**Task item:** Reproduce each line of the listing exactly.

# # # # # # #

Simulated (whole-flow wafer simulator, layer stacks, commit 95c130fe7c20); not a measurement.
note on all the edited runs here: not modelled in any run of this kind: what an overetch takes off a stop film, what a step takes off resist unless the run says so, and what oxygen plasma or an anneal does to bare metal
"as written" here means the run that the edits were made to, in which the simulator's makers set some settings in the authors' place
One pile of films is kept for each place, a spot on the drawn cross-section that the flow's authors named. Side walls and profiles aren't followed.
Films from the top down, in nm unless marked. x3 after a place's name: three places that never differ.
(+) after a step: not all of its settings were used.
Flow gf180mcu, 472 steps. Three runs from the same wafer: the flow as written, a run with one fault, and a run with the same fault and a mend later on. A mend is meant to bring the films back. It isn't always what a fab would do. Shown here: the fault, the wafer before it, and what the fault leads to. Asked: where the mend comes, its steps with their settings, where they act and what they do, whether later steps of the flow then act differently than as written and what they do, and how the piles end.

# # # # # # #

**Exercise output:**
Simulated (whole-flow wafer simulator, layer stacks, commit 95c130fe7c20); not a measurement.
note on all the edited runs here: not modelled in any run of this kind: what an overetch takes off a stop film, what a step takes off resist unless the run says so, and what oxygen plasma or an anneal does to bare metal
"as written" here means the run that the edits were made to, in which the simulator's makers set some settings in the authors' place
One pile of films is kept for each place, a spot on the drawn cross-section that the flow's authors named. Side walls and profiles aren't followed.
Films from the top down, in nm unless marked. x3 after a place's name: three places that never differ.
(+) after a step: not all of its settings were used.
Flow gf180mcu, 472 steps. Three runs from the same wafer: the flow as written, a run with one fault, and a run with the same fault and a mend later on. A mend is meant to bring the films back. It isn't always what a fab would do. Shown here: the fault, the wafer before it, and what the fault leads to. Asked: where the mend comes, its steps with their settings, where they act and what they do, whether later steps of the flow then act differently than as written and what they do, and how the piles end.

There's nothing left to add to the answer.